## Work instruction
Using the material below, return exactly the lines between the one holding "Log of one tool: a" and the one holding "Run 10 comes next. What will it give?", inclusive, and no others.

## Supplied material
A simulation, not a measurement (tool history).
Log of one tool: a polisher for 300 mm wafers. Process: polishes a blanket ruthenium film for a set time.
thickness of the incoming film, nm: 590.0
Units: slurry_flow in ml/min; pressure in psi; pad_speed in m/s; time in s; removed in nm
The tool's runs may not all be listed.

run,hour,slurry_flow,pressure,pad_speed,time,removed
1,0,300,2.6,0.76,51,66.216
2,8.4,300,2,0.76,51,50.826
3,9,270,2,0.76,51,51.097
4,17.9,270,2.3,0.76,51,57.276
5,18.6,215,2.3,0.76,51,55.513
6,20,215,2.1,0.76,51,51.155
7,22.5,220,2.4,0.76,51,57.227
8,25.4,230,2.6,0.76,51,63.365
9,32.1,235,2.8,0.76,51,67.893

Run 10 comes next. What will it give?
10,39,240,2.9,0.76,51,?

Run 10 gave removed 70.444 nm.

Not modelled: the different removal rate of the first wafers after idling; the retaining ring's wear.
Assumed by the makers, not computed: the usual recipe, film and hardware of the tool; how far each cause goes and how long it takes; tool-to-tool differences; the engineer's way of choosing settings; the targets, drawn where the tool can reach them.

## Task response
Log of one tool: a polisher for 300 mm wafers. Process: polishes a blanket ruthenium film for a set time.
thickness of the incoming film, nm: 590.0
Units: slurry_flow in ml/min; pressure in psi; pad_speed in m/s; time in s; removed in nm
The tool's runs may not all be listed.

run,hour,slurry_flow,pressure,pad_speed,time,removed
1,0,300,2.6,0.76,51,66.216
2,8.4,300,2,0.76,51,50.826
3,9,270,2,0.76,51,51.097
4,17.9,270,2.3,0.76,51,57.276
5,18.6,215,2.3,0.76,51,55.513
6,20,215,2.1,0.76,51,51.155
7,22.5,220,2.4,0.76,51,57.227
8,25.4,230,2.6,0.76,51,63.365
9,32.1,235,2.8,0.76,51,67.893

Run 10 comes next. What will it give?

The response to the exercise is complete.